**Extracted data:**
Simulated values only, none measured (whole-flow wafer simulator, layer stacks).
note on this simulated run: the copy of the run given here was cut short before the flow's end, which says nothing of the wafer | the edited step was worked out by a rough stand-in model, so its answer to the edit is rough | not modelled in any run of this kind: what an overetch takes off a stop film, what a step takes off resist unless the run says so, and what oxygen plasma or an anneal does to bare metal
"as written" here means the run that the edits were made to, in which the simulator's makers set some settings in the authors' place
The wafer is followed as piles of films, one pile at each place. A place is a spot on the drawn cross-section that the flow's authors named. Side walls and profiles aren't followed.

**Work item:**
Take the listing above and set it down exactly.

**Your solution:**
Simulated values only, none measured (whole-flow wafer simulator, layer stacks).
note on this simulated run: the copy of the run given here was cut short before the flow's end, which says nothing of the wafer | the edited step was worked out by a rough stand-in model, so its answer to the edit is rough | not modelled in any run of this kind: what an overetch takes off a stop film, what a step takes off resist unless the run says so, and what oxygen plasma or an anneal does to bare metal
"as written" here means the run that the edits were made to, in which the simulator's makers set some settings in the authors' place
The wafer is followed as piles of films, one pile at each place. A place is a spot on the drawn cross-section that the flow's authors named. Side walls and profiles aren't followed.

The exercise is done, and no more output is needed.